[ASSIGNMENT]
Output must match the data below exactly from its first line through the line that contains "Correct placement for", with no other line.

[INFORMATION]
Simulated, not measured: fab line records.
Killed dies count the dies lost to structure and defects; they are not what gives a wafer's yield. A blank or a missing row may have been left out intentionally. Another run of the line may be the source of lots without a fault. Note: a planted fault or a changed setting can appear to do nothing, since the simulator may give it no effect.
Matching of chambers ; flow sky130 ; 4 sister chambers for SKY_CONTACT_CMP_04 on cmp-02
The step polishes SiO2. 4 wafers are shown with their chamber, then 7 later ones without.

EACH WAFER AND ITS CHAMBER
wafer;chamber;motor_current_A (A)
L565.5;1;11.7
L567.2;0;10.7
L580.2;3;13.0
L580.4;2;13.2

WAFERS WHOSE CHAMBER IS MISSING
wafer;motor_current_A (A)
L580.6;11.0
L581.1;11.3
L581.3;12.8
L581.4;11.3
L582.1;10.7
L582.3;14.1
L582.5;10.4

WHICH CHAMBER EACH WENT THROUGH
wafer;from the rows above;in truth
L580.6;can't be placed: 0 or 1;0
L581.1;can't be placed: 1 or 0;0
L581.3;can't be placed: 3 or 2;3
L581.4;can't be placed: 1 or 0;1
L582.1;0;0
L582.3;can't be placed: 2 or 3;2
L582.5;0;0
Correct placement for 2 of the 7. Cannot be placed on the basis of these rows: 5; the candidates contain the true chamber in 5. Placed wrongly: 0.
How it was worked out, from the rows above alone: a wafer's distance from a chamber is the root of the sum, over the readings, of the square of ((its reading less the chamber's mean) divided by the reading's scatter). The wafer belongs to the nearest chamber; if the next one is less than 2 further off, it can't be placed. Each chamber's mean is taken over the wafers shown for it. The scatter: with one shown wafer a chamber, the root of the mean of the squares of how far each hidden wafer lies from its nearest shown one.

[TASK SOLUTION]
Simulated, not measured: fab line records.
Killed dies count the dies lost to structure and defects; they are not what gives a wafer's yield. A blank or a missing row may have been left out intentionally. Another run of the line may be the source of lots without a fault. Note: a planted fault or a changed setting can appear to do nothing, since the simulator may give it no effect.
Matching of chambers ; flow sky130 ; 4 sister chambers for SKY_CONTACT_CMP_04 on cmp-02
The step polishes SiO2. 4 wafers are shown with their chamber, then 7 later ones without.

EACH WAFER AND ITS CHAMBER
wafer;chamber;motor_current_A (A)
L565.5;1;11.7
L567.2;0;10.7
L580.2;3;13.0
L580.4;2;13.2

WAFERS WHOSE CHAMBER IS MISSING
wafer;motor_current_A (A)
L580.6;11.0
L581.1;11.3
L581.3;12.8
L581.4;11.3
L582.1;10.7
L582.3;14.1
L582.5;10.4

WHICH CHAMBER EACH WENT THROUGH
wafer;from the rows above;in truth
L580.6;can't be placed: 0 or 1;0
L581.1;can't be placed: 1 or 0;0
L581.3;can't be placed: 3 or 2;3
L581.4;can't be placed: 1 or 0;1
L582.1;0;0
L582.3;can't be placed: 2 or 3;2
L582.5;0;0
Correct placement for 2 of the 7. Cannot be placed on the basis of these rows: 5; the candidates contain the true chamber in 5. Placed wrongly: 0.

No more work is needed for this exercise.